# Assignment
Going down the data below, set down exactly the line with "Log of one tool: closed" and each line after it through the line with "S2: temperature setpoint"; no other lines.

# Dataset
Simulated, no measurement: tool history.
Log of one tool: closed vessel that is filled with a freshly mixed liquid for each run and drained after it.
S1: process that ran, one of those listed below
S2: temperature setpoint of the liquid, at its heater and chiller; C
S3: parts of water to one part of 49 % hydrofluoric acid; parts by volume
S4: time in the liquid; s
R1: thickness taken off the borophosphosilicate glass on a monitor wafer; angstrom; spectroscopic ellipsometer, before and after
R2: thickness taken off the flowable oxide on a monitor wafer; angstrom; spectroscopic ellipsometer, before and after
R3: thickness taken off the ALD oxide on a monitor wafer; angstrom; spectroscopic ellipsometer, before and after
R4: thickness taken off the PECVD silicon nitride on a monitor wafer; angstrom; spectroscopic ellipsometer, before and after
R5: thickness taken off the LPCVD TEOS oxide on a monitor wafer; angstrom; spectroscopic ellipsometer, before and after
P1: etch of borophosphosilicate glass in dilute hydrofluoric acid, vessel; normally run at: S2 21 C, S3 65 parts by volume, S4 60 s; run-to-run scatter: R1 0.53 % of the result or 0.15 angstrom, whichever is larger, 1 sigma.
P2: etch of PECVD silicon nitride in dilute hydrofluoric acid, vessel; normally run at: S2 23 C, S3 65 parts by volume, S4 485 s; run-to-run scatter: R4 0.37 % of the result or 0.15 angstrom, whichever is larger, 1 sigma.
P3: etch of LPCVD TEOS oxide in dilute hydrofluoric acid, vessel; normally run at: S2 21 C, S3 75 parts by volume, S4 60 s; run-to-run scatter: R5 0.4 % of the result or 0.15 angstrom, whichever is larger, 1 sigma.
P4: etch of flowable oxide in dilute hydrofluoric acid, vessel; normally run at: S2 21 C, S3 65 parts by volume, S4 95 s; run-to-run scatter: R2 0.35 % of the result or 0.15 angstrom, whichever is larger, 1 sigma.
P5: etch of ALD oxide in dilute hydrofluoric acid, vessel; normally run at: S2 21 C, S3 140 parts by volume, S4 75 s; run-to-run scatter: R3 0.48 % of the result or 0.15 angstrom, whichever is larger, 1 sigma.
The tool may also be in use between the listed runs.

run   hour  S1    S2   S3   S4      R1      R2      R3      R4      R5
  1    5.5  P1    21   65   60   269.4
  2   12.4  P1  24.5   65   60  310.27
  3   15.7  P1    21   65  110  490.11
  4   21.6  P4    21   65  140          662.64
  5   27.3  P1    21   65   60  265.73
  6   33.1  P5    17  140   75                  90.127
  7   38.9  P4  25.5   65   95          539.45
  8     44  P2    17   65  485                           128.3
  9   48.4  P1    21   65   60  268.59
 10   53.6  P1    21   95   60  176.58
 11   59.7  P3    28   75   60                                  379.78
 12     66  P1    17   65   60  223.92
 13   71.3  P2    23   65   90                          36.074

# Task result
Log of one tool: closed vessel that is filled with a freshly mixed liquid for each run and drained after it.
S1: process that ran, one of those listed below
S2: temperature setpoint of the liquid, at its heater and chiller; C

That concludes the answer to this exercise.